Requirement: Every single entry below should be reproduced verbatim.

Start of Provided records

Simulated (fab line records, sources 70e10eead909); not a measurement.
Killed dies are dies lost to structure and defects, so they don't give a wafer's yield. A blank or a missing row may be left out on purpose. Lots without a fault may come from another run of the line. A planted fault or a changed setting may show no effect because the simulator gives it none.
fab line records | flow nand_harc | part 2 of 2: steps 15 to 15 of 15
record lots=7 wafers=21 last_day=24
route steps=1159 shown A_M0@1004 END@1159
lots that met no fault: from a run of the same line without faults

End of Provided records

Your solution:
Simulated (fab line records, sources 70e10eead909); not a measurement.
Killed dies are dies lost to structure and defects, so they don't give a wafer's yield. A blank or a missing row may be left out on purpose. Lots without a fault may come from another run of the line. A planted fault or a changed setting may show no effect because the simulator gives it none.
fab line records | flow nand_harc | part 2 of 2: steps 15 to 15 of 15
record lots=7 wafers=21 last_day=24
route steps=1159 shown A_M0@1004 END@1159
lots that met no fault: from a run of the same line without faults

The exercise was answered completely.